• **Data extract**:
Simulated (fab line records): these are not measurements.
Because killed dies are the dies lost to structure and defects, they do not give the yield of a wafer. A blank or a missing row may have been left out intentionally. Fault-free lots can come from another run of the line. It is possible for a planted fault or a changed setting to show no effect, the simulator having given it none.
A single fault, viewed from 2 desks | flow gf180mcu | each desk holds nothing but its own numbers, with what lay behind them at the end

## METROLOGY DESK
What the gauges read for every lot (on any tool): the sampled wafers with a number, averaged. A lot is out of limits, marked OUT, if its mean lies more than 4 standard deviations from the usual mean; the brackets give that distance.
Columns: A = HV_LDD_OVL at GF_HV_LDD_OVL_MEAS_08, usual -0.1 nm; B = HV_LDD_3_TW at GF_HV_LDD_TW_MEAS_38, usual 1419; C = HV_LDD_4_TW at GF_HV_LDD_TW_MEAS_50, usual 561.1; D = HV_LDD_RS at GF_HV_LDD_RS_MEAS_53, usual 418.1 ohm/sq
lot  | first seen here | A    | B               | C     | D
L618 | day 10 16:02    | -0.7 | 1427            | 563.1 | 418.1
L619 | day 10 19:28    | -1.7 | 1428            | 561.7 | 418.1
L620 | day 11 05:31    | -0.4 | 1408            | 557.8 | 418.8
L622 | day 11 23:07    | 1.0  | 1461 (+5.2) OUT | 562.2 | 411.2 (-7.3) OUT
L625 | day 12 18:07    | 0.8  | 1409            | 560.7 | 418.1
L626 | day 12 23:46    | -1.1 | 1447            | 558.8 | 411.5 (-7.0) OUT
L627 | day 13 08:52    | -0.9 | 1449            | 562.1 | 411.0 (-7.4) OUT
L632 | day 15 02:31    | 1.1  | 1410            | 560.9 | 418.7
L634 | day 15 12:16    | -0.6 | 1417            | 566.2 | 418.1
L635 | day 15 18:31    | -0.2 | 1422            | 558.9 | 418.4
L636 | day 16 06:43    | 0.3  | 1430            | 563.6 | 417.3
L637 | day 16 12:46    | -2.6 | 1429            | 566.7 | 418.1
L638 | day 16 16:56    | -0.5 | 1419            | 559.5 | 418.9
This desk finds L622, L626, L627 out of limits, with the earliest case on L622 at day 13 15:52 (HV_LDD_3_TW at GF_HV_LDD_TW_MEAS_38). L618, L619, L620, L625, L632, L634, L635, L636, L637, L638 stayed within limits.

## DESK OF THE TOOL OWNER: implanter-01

• **Required action**: Could you reproduce, exactly, every line above from the line with "L622 | day 11" to the line with "This desk finds", and no other line? Both ends count.

• **Written answer**:
L622 | day 11 23:07    | 1.0  | 1461 (+5.2) OUT | 562.2 | 411.2 (-7.3) OUT
L625 | day 12 18:07    | 0.8  | 1409            | 560.7 | 418.1
L626 | day 12 23:46    | -1.1 | 1447            | 558.8 | 411.5 (-7.0) OUT
L627 | day 13 08:52    | -0.9 | 1449            | 562.1 | 411.0 (-7.4) OUT
L632 | day 15 02:31    | 1.1  | 1410            | 560.9 | 418.7
L634 | day 15 12:16    | -0.6 | 1417            | 566.2 | 418.1
L635 | day 15 18:31    | -0.2 | 1422            | 558.9 | 418.4
L636 | day 16 06:43    | 0.3  | 1430            | 563.6 | 417.3
L637 | day 16 12:46    | -2.6 | 1429            | 566.7 | 418.1
L638 | day 16 16:56    | -0.5 | 1419            | 559.5 | 418.9
This desk finds L622, L626, L627 out of limits, with the earliest case on L622 at day 13 15:52 (HV_LDD_3_TW at GF_HV_LDD_TW_MEAS_38). L618, L619, L620, L625, L632, L634, L635, L636, L637, L638 stayed within limits.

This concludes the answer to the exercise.